Activity: Print each entry below precisely as it reads.

========================================

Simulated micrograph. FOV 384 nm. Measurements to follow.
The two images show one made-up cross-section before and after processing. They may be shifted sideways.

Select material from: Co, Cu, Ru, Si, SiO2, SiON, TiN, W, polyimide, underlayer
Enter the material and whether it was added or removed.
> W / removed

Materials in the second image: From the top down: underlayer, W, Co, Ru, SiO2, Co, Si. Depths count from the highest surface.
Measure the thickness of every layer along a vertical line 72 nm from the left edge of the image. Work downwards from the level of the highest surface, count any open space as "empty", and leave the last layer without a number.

========================================

Answer space:
Simulated micrograph. FOV 384 nm. Measurements to follow.
The two images show one made-up cross-section before and after processing. They may be shifted sideways.

Select material from: Co, Cu, Ru, Si, SiO2, SiON, TiN, W, polyimide, underlayer
Enter the material and whether it was added or removed.
> W / removed

Materials in the second image: From the top down: underlayer, W, Co, Ru, SiO2, Co, Si. Depths count from the highest surface.
Measure the thickness of every layer along a vertical line 72 nm from the left edge of the image. Work downwards from the level of the highest surface, count any open space as "empty", and leave the last layer without a number.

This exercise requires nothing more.